* _Exercise_
Take the listing and give it again exactly, from its first line to its last line.

* * * * * * *

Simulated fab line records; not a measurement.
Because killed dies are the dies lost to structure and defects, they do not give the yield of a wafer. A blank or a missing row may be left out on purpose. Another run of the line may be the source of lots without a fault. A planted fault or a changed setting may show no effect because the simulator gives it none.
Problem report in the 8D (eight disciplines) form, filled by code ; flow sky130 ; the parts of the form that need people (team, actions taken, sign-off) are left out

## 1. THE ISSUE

* * * * * * *

* _Exercise answer_
Simulated fab line records; not a measurement.
Because killed dies are the dies lost to structure and defects, they do not give the yield of a wafer. A blank or a missing row may be left out on purpose. Another run of the line may be the source of lots without a fault. A planted fault or a changed setting may show no effect because the simulator gives it none.
Problem report in the 8D (eight disciplines) form, filled by code ; flow sky130 ; the parts of the form that need people (team, actions taken, sign-off) are left out

## 1. THE ISSUE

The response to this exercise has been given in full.